**Task item**
Find the line with "cross-section cut | 185 nm wide | cells 5 nm" and the line with "3 op CONFORMAL_DEP | material SiCN | thk nm 5" in the entries below; output exactly those two lines, every line between them, and no others.

=== Section Start ===
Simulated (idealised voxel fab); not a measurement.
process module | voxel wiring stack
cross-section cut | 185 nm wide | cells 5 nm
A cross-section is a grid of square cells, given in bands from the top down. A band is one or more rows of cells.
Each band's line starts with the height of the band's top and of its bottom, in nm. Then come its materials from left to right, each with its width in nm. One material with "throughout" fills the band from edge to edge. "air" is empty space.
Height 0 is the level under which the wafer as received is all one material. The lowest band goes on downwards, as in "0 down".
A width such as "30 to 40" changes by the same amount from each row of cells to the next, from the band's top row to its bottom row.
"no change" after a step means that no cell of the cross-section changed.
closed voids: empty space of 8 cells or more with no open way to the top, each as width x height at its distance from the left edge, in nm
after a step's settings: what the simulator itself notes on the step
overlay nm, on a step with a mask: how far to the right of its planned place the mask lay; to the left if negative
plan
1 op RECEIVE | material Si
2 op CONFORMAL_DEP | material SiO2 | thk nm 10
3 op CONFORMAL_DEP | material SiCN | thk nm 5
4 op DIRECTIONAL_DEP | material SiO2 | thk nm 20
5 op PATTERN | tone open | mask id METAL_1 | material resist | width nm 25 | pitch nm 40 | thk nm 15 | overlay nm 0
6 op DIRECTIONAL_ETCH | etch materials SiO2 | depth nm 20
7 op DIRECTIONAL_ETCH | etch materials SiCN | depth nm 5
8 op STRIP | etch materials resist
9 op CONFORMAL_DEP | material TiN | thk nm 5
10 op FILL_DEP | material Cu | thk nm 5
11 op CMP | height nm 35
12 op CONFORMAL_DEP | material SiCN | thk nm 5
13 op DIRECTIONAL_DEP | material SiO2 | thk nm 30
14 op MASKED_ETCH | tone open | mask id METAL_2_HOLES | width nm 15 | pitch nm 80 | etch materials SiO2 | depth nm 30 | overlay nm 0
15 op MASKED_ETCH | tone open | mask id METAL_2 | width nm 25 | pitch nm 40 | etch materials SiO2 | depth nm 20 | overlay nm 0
=== Section End ===

**Exercise response**
cross-section cut | 185 nm wide | cells 5 nm
A cross-section is a grid of square cells, given in bands from the top down. A band is one or more rows of cells.
Each band's line starts with the height of the band's top and of its bottom, in nm. Then come its materials from left to right, each with its width in nm. One material with "throughout" fills the band from edge to edge. "air" is empty space.
Height 0 is the level under which the wafer as received is all one material. The lowest band goes on downwards, as in "0 down".
A width such as "30 to 40" changes by the same amount from each row of cells to the next, from the band's top row to its bottom row.
"no change" after a step means that no cell of the cross-section changed.
closed voids: empty space of 8 cells or more with no open way to the top, each as width x height at its distance from the left edge, in nm
after a step's settings: what the simulator itself notes on the step
overlay nm, on a step with a mask: how far to the right of its planned place the mask lay; to the left if negative
plan
1 op RECEIVE | material Si
2 op CONFORMAL_DEP | material SiO2 | thk nm 10
3 op CONFORMAL_DEP | material SiCN | thk nm 5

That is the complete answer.